== Segment start ==

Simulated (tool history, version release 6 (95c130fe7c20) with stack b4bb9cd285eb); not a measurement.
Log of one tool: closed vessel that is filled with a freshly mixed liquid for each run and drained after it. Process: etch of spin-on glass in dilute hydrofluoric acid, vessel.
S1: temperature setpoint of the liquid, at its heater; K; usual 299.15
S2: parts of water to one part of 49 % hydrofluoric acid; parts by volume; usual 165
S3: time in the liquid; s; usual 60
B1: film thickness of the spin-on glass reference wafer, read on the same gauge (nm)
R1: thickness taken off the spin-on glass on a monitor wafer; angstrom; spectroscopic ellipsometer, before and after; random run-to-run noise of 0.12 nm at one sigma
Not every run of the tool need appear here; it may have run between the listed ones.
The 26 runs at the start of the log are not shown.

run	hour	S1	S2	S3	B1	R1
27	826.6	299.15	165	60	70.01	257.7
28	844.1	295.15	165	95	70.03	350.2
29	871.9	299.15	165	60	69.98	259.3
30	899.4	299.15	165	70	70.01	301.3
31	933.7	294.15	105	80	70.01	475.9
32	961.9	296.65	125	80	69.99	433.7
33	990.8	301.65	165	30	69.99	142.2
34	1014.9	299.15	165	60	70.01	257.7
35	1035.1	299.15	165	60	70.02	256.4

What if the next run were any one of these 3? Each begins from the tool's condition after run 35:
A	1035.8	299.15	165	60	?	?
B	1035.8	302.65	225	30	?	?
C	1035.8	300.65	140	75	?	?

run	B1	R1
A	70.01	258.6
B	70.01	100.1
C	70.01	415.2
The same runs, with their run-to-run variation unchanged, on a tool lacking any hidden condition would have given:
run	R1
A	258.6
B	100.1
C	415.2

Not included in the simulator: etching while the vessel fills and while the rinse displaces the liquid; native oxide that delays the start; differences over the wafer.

== Segment end ==

Exercise -
Extract from the listing above the lines between the line containing "Log of one tool: closed" and the line containing "S3: time in the liquid; s; usual 60", keeping both of those lines. Output nothing else.

Your response -
Log of one tool: closed vessel that is filled with a freshly mixed liquid for each run and drained after it. Process: etch of spin-on glass in dilute hydrofluoric acid, vessel.
S1: temperature setpoint of the liquid, at its heater; K; usual 299.15
S2: parts of water to one part of 49 % hydrofluoric acid; parts by volume; usual 165
S3: time in the liquid; s; usual 60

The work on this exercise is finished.